**Brief**
Reproduce only the stretch of entries below that begins at the first line and ends at the line holding "to the left.".

**Material provided**
# # #
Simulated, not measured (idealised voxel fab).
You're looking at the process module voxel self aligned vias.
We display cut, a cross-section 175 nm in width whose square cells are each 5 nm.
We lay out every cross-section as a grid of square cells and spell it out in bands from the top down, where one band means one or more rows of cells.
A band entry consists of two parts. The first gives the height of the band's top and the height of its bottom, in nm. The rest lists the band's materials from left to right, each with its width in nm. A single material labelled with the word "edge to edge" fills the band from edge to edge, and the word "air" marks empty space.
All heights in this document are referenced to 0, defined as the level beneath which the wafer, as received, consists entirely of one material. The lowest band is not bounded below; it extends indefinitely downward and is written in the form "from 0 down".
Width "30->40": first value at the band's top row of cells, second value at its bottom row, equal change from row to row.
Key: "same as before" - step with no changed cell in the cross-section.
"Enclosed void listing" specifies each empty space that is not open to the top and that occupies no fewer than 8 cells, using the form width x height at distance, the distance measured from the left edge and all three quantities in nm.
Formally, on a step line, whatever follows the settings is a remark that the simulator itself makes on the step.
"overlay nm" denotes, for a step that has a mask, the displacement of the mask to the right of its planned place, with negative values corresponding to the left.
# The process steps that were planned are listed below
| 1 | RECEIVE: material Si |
# # #

**Your response**
Simulated, not measured (idealised voxel fab).
You're looking at the process module voxel self aligned vias.
We display cut, a cross-section 175 nm in width whose square cells are each 5 nm.
We lay out every cross-section as a grid of square cells and spell it out in bands from the top down, where one band means one or more rows of cells.
A band entry consists of two parts. The first gives the height of the band's top and the height of its bottom, in nm. The rest lists the band's materials from left to right, each with its width in nm. A single material labelled with the word "edge to edge" fills the band from edge to edge, and the word "air" marks empty space.
All heights in this document are referenced to 0, defined as the level beneath which the wafer, as received, consists entirely of one material. The lowest band is not bounded below; it extends indefinitely downward and is written in the form "from 0 down".
Width "30->40": first value at the band's top row of cells, second value at its bottom row, equal change from row to row.
Key: "same as before" - step with no changed cell in the cross-section.
"Enclosed void listing" specifies each empty space that is not open to the top and that occupies no fewer than 8 cells, using the form width x height at distance, the distance measured from the left edge and all three quantities in nm.
Formally, on a step line, whatever follows the settings is a remark that the simulator itself makes on the step.
"overlay nm" denotes, for a step that has a mask, the displacement of the mask to the right of its planned place, with negative values corresponding to the left.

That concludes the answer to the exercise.